Work task: Write out again each line of the material below, unchanged, from the first one to the line that holds "cross-section cut | 270 nm wide | cells 5 nm".

START Given entries

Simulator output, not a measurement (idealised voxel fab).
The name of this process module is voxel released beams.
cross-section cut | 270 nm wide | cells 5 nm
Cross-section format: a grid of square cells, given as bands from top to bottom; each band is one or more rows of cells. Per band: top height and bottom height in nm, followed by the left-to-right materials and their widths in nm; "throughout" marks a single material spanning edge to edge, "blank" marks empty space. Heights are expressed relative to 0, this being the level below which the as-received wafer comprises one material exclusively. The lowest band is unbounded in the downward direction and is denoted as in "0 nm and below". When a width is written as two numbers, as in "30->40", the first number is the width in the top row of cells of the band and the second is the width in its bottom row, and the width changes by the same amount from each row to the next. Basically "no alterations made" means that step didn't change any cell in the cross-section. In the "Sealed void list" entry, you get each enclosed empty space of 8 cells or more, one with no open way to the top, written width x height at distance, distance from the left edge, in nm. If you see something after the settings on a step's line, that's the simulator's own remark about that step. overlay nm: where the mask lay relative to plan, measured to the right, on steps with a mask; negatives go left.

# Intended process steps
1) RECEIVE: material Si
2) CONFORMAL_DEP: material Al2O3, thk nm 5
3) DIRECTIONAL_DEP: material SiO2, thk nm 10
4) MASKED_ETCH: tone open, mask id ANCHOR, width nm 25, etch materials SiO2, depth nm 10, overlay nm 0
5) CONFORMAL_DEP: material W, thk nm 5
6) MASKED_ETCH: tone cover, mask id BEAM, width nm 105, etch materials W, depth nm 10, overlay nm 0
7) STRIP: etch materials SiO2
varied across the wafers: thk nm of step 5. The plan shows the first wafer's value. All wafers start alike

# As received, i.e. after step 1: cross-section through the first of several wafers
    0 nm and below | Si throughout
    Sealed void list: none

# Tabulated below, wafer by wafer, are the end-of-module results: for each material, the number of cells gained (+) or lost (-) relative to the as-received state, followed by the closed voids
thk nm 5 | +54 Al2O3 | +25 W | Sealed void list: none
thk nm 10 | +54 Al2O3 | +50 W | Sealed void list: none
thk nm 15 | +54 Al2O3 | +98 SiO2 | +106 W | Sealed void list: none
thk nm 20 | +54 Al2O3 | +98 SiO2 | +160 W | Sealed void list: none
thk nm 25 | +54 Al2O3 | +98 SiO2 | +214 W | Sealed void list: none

END Given entries

Answer box:
Simulator output, not a measurement (idealised voxel fab).
The name of this process module is voxel released beams.
cross-section cut | 270 nm wide | cells 5 nm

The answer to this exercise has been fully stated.